Work instruction:
Copy the first line of the material below and every later line through the line containing "Cross-section cut: width", without any other output.

##### Excerpted records #####

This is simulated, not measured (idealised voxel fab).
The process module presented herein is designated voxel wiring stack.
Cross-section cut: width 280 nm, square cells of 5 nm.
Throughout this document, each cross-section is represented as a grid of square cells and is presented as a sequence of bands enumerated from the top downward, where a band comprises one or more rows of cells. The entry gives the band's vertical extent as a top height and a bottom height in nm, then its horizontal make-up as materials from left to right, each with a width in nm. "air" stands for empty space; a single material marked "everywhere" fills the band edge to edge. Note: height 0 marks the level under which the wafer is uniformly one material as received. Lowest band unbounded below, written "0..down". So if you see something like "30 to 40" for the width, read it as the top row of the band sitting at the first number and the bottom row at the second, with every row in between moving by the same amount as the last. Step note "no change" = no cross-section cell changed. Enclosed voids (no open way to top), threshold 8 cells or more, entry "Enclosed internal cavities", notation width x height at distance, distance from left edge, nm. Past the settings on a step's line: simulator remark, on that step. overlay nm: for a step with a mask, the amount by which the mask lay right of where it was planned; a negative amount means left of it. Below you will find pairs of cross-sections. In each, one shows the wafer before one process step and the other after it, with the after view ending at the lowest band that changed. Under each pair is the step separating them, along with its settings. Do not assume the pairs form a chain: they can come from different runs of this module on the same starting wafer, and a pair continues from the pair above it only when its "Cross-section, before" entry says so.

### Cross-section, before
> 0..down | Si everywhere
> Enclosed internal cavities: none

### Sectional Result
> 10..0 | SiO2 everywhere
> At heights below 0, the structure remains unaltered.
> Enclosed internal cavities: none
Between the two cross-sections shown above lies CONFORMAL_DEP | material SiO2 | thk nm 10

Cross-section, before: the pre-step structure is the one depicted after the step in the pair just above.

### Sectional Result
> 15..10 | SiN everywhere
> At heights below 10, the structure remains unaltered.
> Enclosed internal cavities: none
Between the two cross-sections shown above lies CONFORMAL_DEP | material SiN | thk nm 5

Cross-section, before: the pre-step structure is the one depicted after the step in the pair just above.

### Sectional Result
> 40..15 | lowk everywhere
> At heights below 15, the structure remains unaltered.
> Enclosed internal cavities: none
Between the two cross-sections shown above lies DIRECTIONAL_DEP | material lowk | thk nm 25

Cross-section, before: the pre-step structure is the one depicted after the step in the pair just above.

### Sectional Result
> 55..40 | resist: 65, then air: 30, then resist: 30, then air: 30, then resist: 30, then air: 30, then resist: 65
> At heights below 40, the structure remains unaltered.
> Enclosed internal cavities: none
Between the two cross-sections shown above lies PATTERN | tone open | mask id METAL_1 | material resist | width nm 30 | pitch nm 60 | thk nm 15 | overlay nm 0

#####

Answer section:
This is simulated, not measured (idealised voxel fab).
The process module presented herein is designated voxel wiring stack.
Cross-section cut: width 280 nm, square cells of 5 nm.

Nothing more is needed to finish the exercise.